## Dataset excerpts
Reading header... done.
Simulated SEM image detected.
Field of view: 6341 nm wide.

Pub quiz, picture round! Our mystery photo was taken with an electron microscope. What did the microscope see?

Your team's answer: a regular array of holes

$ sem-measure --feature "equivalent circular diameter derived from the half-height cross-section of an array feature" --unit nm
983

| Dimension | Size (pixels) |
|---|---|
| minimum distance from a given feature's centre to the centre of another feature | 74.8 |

## Task item
Reproduce exactly, and only, the part of the listing above that begins at the line with "Simulated SEM image detected." and goes on through the line with "Your team's answer: a regular array of holes".

## Task solution
Simulated SEM image detected.
Field of view: 6341 nm wide.

Pub quiz, picture round! Our mystery photo was taken with an electron microscope. What did the microscope see?

Your team's answer: a regular array of holes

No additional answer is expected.